▸ **Work task**
Find the line with "# step SFQ_TRILAYER_M8_DEP_EVAP_196" in the entries below, then reproduce it and every line after it down to and including the line with "L079.1 pvd_sputter-01 - 1800.73 0.1 900 178.9", exactly.

▸ **Data extracts**
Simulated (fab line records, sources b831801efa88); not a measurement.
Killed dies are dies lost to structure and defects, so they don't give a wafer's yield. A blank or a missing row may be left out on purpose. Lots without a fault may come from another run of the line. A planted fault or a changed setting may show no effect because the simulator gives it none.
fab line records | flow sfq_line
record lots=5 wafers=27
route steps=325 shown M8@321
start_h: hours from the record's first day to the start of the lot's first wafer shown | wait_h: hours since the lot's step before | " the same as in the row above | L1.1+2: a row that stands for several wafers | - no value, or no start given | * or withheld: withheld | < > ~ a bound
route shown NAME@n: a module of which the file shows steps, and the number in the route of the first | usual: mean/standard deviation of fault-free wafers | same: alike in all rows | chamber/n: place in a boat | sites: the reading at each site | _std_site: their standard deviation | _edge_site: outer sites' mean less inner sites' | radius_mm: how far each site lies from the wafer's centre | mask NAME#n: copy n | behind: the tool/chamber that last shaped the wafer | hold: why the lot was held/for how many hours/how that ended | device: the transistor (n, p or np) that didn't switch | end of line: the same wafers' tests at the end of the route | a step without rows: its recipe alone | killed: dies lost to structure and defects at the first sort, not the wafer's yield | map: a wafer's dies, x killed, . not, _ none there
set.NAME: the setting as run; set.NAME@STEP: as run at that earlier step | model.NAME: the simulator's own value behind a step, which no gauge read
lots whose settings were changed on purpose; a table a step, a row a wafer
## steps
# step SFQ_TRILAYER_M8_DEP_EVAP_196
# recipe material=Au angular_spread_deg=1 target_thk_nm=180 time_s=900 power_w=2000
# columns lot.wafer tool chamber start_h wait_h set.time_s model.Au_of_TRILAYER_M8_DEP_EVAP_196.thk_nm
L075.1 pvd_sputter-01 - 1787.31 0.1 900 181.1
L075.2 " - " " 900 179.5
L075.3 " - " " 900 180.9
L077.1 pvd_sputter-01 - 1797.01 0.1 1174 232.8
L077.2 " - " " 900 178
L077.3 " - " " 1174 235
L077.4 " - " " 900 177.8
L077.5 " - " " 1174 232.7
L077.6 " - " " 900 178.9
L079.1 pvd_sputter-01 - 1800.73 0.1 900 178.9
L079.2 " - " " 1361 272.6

▸ **Problem solution**
# step SFQ_TRILAYER_M8_DEP_EVAP_196
# recipe material=Au angular_spread_deg=1 target_thk_nm=180 time_s=900 power_w=2000
# columns lot.wafer tool chamber start_h wait_h set.time_s model.Au_of_TRILAYER_M8_DEP_EVAP_196.thk_nm
L075.1 pvd_sputter-01 - 1787.31 0.1 900 181.1
L075.2 " - " " 900 179.5
L075.3 " - " " 900 180.9
L077.1 pvd_sputter-01 - 1797.01 0.1 1174 232.8
L077.2 " - " " 900 178
L077.3 " - " " 1174 235
L077.4 " - " " 900 177.8
L077.5 " - " " 1174 232.7
L077.6 " - " " 900 178.9
L079.1 pvd_sputter-01 - 1800.73 0.1 900 178.9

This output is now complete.